|---|

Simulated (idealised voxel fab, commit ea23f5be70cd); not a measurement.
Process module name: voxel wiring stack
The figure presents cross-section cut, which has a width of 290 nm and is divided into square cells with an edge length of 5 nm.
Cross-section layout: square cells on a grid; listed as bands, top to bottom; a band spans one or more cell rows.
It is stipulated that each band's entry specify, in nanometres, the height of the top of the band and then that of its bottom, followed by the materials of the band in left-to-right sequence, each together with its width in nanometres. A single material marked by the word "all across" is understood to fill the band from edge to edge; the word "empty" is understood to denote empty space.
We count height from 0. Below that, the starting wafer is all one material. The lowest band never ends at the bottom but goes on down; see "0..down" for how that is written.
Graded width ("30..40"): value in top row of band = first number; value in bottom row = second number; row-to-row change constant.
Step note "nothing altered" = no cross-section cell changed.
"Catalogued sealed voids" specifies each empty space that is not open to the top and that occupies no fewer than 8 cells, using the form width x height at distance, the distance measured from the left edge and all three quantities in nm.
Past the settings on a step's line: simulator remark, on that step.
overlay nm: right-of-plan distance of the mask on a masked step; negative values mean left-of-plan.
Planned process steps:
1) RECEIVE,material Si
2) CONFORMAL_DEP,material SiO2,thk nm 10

|---|

Set down all of the data above, word for word.

Simulated (idealised voxel fab, commit ea23f5be70cd); not a measurement.
Process module name: voxel wiring stack
The figure presents cross-section cut, which has a width of 290 nm and is divided into square cells with an edge length of 5 nm.
Cross-section layout: square cells on a grid; listed as bands, top to bottom; a band spans one or more cell rows.
It is stipulated that each band's entry specify, in nanometres, the height of the top of the band and then that of its bottom, followed by the materials of the band in left-to-right sequence, each together with its width in nanometres. A single material marked by the word "all across" is understood to fill the band from edge to edge; the word "empty" is understood to denote empty space.
We count height from 0. Below that, the starting wafer is all one material. The lowest band never ends at the bottom but goes on down; see "0..down" for how that is written.
Graded width ("30..40"): value in top row of band = first number; value in bottom row = second number; row-to-row change constant.
Step note "nothing altered" = no cross-section cell changed.
"Catalogued sealed voids" specifies each empty space that is not open to the top and that occupies no fewer than 8 cells, using the form width x height at distance, the distance measured from the left edge and all three quantities in nm.
Past the settings on a step's line: simulator remark, on that step.
overlay nm: right-of-plan distance of the mask on a masked step; negative values mean left-of-plan.
Planned process steps:
1) RECEIVE,material Si
2) CONFORMAL_DEP,material SiO2,thk nm 10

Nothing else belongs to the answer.